> **Work task**
Reproduce only what lies between the first line of the material below and the line containing "quantity,unit,value", with both of those lines included and every line kept exact.

> **Records provided**
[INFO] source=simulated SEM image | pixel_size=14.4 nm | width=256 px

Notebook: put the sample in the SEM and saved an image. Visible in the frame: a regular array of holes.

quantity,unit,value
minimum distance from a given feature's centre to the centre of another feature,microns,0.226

> **Response area**
[INFO] source=simulated SEM image | pixel_size=14.4 nm | width=256 px

Notebook: put the sample in the SEM and saved an image. Visible in the frame: a regular array of holes.

quantity,unit,value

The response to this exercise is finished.